# # # # # # #

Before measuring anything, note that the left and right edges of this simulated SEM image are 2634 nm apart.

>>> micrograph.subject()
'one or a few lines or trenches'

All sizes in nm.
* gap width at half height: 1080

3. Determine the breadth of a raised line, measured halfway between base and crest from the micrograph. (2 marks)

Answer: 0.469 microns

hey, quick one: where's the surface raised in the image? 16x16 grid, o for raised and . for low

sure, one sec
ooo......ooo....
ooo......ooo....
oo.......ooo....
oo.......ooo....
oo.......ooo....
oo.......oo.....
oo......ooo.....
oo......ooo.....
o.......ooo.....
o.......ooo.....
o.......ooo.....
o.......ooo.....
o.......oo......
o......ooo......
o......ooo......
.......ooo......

# # # # # # #

Repeat the data above, word for word.

-- RESULT --
Before measuring anything, note that the left and right edges of this simulated SEM image are 2634 nm apart.

>>> micrograph.subject()
'one or a few lines or trenches'

All sizes in nm.
* gap width at half height: 1080

3. Determine the breadth of a raised line, measured halfway between base and crest from the micrograph. (2 marks)

Answer: 0.469 microns

hey, quick one: where's the surface raised in the image? 16x16 grid, o for raised and . for low

sure, one sec
ooo......ooo....
ooo......ooo....
oo.......ooo....
oo.......ooo....
oo.......ooo....
oo.......oo.....
oo......ooo.....
oo......ooo.....
o.......ooo.....
o.......ooo.....
o.......ooo.....
o.......ooo.....
o.......oo......
o......ooo......
o......ooo......
.......ooo......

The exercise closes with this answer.